Top of EXTRACTED RECORDS
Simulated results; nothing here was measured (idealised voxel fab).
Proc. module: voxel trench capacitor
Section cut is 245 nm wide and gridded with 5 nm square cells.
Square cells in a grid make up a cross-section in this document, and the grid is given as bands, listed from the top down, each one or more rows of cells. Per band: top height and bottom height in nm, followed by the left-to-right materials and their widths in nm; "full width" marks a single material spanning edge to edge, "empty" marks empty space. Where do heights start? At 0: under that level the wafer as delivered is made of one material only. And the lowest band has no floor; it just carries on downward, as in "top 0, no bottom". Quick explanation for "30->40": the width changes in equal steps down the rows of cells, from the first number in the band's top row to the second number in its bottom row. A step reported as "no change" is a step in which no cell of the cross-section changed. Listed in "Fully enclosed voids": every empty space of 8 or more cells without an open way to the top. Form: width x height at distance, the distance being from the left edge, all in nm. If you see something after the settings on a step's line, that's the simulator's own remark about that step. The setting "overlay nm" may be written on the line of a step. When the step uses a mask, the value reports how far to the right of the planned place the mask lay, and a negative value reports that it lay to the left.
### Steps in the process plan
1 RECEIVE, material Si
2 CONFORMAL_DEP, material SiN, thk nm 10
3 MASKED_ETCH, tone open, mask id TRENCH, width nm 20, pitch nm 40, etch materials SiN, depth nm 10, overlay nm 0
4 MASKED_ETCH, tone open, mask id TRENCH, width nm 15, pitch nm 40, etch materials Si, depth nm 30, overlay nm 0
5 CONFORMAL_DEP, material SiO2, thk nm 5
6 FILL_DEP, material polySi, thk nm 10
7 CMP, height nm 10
Bottom of EXTRACTED RECORDS

#### WORK TASK
Your answer must consist solely of the lines above between the line holding "1 RECEIVE, material Si" and the line holding "4 MASKED_ETCH, tone", inclusive, copied exactly.

#### EXERCISE RESULT
1 RECEIVE, material Si
2 CONFORMAL_DEP, material SiN, thk nm 10
3 MASKED_ETCH, tone open, mask id TRENCH, width nm 20, pitch nm 40, etch materials SiN, depth nm 10, overlay nm 0
4 MASKED_ETCH, tone open, mask id TRENCH, width nm 15, pitch nm 40, etch materials Si, depth nm 30, overlay nm 0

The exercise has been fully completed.